Required action: Copying exactly, give the lines in the material below from the one with "## THE READING" to the one with "According to that", ends included, and nothing besides.

━━━

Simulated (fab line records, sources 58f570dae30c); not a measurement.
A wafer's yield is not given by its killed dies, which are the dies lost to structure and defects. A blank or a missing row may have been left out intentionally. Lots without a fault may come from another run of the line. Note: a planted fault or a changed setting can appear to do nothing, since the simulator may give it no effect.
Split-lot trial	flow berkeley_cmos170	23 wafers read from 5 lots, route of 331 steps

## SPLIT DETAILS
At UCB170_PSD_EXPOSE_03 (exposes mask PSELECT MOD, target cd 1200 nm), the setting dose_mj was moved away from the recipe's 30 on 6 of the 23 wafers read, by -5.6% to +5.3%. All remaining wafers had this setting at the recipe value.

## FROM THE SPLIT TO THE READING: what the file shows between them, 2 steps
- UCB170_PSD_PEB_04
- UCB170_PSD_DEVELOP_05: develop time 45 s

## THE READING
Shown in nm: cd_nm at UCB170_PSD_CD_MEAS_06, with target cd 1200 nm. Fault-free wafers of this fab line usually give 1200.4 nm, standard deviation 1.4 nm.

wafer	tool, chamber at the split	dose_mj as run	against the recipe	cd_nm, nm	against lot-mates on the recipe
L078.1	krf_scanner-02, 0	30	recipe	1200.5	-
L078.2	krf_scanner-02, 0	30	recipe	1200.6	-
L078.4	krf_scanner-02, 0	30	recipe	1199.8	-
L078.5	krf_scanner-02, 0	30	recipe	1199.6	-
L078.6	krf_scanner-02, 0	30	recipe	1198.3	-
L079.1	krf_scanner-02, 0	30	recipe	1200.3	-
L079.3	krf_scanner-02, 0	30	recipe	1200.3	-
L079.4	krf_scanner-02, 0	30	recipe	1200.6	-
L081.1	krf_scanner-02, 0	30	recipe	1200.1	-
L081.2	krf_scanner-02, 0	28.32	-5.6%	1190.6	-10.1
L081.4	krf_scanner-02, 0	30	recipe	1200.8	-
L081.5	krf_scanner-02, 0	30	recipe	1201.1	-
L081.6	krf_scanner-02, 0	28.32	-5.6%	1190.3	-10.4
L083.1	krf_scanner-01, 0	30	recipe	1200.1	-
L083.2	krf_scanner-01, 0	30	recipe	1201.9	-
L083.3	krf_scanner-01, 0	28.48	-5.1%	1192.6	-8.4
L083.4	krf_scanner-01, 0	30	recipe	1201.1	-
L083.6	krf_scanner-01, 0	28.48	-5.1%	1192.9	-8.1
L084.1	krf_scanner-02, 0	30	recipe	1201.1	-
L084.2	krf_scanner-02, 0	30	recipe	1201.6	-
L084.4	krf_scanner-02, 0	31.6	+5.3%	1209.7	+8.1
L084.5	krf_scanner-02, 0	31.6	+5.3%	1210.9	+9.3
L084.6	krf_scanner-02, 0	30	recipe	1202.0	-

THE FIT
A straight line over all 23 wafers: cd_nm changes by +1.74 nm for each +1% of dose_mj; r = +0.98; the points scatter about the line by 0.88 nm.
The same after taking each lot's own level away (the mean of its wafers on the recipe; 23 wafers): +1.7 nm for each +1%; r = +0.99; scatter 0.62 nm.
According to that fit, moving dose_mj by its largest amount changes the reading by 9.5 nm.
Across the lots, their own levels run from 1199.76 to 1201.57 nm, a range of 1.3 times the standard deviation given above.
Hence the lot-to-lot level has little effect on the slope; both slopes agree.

━━━

Task solution:
## THE READING
Shown in nm: cd_nm at UCB170_PSD_CD_MEAS_06, with target cd 1200 nm. Fault-free wafers of this fab line usually give 1200.4 nm, standard deviation 1.4 nm.

wafer	tool, chamber at the split	dose_mj as run	against the recipe	cd_nm, nm	against lot-mates on the recipe
L078.1	krf_scanner-02, 0	30	recipe	1200.5	-
L078.2	krf_scanner-02, 0	30	recipe	1200.6	-
L078.4	krf_scanner-02, 0	30	recipe	1199.8	-
L078.5	krf_scanner-02, 0	30	recipe	1199.6	-
L078.6	krf_scanner-02, 0	30	recipe	1198.3	-
L079.1	krf_scanner-02, 0	30	recipe	1200.3	-
L079.3	krf_scanner-02, 0	30	recipe	1200.3	-
L079.4	krf_scanner-02, 0	30	recipe	1200.6	-
L081.1	krf_scanner-02, 0	30	recipe	1200.1	-
L081.2	krf_scanner-02, 0	28.32	-5.6%	1190.6	-10.1
L081.4	krf_scanner-02, 0	30	recipe	1200.8	-
L081.5	krf_scanner-02, 0	30	recipe	1201.1	-
L081.6	krf_scanner-02, 0	28.32	-5.6%	1190.3	-10.4
L083.1	krf_scanner-01, 0	30	recipe	1200.1	-
L083.2	krf_scanner-01, 0	30	recipe	1201.9	-
L083.3	krf_scanner-01, 0	28.48	-5.1%	1192.6	-8.4
L083.4	krf_scanner-01, 0	30	recipe	1201.1	-
L083.6	krf_scanner-01, 0	28.48	-5.1%	1192.9	-8.1
L084.1	krf_scanner-02, 0	30	recipe	1201.1	-
L084.2	krf_scanner-02, 0	30	recipe	1201.6	-
L084.4	krf_scanner-02, 0	31.6	+5.3%	1209.7	+8.1
L084.5	krf_scanner-02, 0	31.6	+5.3%	1210.9	+9.3
L084.6	krf_scanner-02, 0	30	recipe	1202.0	-

THE FIT
A straight line over all 23 wafers: cd_nm changes by +1.74 nm for each +1% of dose_mj; r = +0.98; the points scatter about the line by 0.88 nm.
The same after taking each lot's own level away (the mean of its wafers on the recipe; 23 wafers): +1.7 nm for each +1%; r = +0.99; scatter 0.62 nm.
According to that fit, moving dose_mj by its largest amount changes the reading by 9.5 nm.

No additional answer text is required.